◆ RECORDED INFORMATION
Segment Open
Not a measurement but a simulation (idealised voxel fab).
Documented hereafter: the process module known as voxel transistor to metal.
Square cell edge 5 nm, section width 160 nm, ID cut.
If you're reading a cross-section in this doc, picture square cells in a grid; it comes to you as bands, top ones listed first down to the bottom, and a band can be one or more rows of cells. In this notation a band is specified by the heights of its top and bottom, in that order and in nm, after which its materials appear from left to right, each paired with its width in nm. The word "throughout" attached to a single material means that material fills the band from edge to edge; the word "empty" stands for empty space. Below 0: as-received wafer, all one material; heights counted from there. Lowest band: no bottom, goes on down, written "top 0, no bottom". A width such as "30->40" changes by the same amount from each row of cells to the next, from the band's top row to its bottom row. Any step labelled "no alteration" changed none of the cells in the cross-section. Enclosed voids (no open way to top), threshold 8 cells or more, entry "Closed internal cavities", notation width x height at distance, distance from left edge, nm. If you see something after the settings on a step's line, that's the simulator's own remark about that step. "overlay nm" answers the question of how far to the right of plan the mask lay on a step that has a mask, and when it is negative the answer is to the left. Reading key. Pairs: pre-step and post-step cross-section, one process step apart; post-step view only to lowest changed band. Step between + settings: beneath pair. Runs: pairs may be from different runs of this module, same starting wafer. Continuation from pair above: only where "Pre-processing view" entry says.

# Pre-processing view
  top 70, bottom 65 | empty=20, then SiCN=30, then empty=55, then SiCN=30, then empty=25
Segment Closed

◆ ACTIVITY
Everything from the first line of the records through the line holding "Square cell edge" is to be transcribed exactly; leave out all other lines.

◆ RESPONSE AREA
Not a measurement but a simulation (idealised voxel fab).
Documented hereafter: the process module known as voxel transistor to metal.
Square cell edge 5 nm, section width 160 nm, ID cut.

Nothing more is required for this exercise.